····················
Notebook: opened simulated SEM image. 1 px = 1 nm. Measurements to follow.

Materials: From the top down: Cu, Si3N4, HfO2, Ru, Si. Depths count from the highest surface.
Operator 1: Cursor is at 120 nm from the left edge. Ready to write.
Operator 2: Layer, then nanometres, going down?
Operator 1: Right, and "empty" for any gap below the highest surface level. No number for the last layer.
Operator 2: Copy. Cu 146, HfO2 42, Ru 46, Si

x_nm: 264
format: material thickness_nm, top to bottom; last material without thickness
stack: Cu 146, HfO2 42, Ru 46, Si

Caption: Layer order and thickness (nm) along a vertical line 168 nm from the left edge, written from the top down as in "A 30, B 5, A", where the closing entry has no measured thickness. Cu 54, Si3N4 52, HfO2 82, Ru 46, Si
····················

§ Brief: Lines from the start of the records through the one containing "format: material thickness_nm, top" are what should be retyped, exactly and in full, both ends included.

§ Written answer:
Notebook: opened simulated SEM image. 1 px = 1 nm. Measurements to follow.

Materials: From the top down: Cu, Si3N4, HfO2, Ru, Si. Depths count from the highest surface.
Operator 1: Cursor is at 120 nm from the left edge. Ready to write.
Operator 2: Layer, then nanometres, going down?
Operator 1: Right, and "empty" for any gap below the highest surface level. No number for the last layer.
Operator 2: Copy. Cu 146, HfO2 42, Ru 46, Si

x_nm: 264
format: material thickness_nm, top to bottom; last material without thickness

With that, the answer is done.